### Work request
The answer must be every entry, retyped without a single difference.

── Given records
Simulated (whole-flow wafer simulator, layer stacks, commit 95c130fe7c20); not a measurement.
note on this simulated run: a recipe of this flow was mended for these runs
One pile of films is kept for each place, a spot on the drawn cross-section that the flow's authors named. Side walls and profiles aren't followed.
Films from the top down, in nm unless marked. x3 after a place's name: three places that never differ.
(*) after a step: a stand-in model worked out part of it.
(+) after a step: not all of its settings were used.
────

### Task result
Simulated (whole-flow wafer simulator, layer stacks, commit 95c130fe7c20); not a measurement.
note on this simulated run: a recipe of this flow was mended for these runs
One pile of films is kept for each place, a spot on the drawn cross-section that the flow's authors named. Side walls and profiles aren't followed.
Films from the top down, in nm unless marked. x3 after a place's name: three places that never differ.
(*) after a step: a stand-in model worked out part of it.
(+) after a step: not all of its settings were used.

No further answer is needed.